#### [Assignment]
Output all of the material once more, so that every line matches the original exactly.

▼

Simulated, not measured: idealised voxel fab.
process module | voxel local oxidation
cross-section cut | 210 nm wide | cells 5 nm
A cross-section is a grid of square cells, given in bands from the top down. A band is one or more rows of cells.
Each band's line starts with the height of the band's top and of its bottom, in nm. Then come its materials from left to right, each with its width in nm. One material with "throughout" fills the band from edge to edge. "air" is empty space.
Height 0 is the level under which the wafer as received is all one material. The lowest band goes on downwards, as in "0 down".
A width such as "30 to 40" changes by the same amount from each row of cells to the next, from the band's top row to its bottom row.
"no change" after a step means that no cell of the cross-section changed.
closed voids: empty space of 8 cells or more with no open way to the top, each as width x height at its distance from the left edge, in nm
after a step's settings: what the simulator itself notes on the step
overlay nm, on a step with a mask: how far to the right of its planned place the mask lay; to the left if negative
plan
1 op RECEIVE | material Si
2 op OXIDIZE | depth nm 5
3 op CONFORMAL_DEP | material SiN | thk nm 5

▲

#### [Answer section]
Simulated, not measured: idealised voxel fab.
process module | voxel local oxidation
cross-section cut | 210 nm wide | cells 5 nm
A cross-section is a grid of square cells, given in bands from the top down. A band is one or more rows of cells.
Each band's line starts with the height of the band's top and of its bottom, in nm. Then come its materials from left to right, each with its width in nm. One material with "throughout" fills the band from edge to edge. "air" is empty space.
Height 0 is the level under which the wafer as received is all one material. The lowest band goes on downwards, as in "0 down".
A width such as "30 to 40" changes by the same amount from each row of cells to the next, from the band's top row to its bottom row.
"no change" after a step means that no cell of the cross-section changed.
closed voids: empty space of 8 cells or more with no open way to the top, each as width x height at its distance from the left edge, in nm
after a step's settings: what the simulator itself notes on the step
overlay nm, on a step with a mask: how far to the right of its planned place the mask lay; to the left if negative
plan
1 op RECEIVE | material Si
2 op OXIDIZE | depth nm 5
3 op CONFORMAL_DEP | material SiN | thk nm 5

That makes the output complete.